> DATA SECTION:
--- --- ---

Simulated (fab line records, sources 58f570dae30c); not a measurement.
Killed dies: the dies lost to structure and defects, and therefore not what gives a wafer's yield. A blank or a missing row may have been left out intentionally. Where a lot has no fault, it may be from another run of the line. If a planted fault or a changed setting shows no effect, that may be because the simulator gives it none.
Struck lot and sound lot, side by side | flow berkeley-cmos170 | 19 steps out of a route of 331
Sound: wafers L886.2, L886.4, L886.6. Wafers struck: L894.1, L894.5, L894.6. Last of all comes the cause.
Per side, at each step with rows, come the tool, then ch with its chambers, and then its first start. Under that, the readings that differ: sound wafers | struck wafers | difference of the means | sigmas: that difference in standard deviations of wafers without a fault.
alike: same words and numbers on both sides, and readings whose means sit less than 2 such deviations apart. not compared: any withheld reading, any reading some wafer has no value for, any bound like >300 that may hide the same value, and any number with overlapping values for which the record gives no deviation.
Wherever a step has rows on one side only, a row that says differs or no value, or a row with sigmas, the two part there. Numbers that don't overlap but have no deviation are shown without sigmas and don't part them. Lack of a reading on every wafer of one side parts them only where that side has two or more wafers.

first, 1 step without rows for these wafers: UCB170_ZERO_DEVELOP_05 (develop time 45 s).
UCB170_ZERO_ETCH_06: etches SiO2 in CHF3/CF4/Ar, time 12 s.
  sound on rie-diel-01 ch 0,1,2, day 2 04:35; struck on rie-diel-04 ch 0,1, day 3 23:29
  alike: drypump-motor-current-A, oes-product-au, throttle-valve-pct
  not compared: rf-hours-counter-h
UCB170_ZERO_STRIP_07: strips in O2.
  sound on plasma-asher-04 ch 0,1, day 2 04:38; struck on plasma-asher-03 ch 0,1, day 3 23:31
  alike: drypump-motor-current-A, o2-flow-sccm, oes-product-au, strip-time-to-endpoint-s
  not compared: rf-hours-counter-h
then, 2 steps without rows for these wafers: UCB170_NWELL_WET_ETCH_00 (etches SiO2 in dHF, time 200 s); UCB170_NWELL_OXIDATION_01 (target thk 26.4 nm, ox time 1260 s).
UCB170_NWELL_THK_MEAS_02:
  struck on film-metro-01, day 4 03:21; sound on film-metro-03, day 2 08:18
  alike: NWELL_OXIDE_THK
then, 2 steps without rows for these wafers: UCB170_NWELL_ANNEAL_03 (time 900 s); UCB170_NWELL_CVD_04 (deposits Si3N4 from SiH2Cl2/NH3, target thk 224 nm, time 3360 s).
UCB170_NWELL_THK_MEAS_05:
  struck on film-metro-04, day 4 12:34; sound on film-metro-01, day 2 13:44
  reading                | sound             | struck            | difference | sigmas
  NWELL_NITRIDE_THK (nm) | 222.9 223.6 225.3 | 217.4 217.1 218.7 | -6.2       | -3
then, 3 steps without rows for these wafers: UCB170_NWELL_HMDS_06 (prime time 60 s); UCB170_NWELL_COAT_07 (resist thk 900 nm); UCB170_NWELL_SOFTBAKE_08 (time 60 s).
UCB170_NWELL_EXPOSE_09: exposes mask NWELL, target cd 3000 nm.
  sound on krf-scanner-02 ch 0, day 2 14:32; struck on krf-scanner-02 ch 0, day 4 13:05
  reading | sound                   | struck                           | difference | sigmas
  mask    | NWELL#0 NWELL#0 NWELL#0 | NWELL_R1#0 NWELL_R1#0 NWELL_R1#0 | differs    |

--- --- ---

Look back at the entries above and repeat, unchanged, every line from the line holding "drypump-motor-current-A, oes-product-au, throttle-valve-pct" through the line holding "alike: NWELL_OXIDE_THK".

  alike: drypump-motor-current-A, oes-product-au, throttle-valve-pct
  not compared: rf-hours-counter-h
UCB170_ZERO_STRIP_07: strips in O2.
  sound on plasma-asher-04 ch 0,1, day 2 04:38; struck on plasma-asher-03 ch 0,1, day 3 23:31
  alike: drypump-motor-current-A, o2-flow-sccm, oes-product-au, strip-time-to-endpoint-s
  not compared: rf-hours-counter-h
then, 2 steps without rows for these wafers: UCB170_NWELL_WET_ETCH_00 (etches SiO2 in dHF, time 200 s); UCB170_NWELL_OXIDATION_01 (target thk 26.4 nm, ox time 1260 s).
UCB170_NWELL_THK_MEAS_02:
  struck on film-metro-01, day 4 03:21; sound on film-metro-03, day 2 08:18
  alike: NWELL_OXIDE_THK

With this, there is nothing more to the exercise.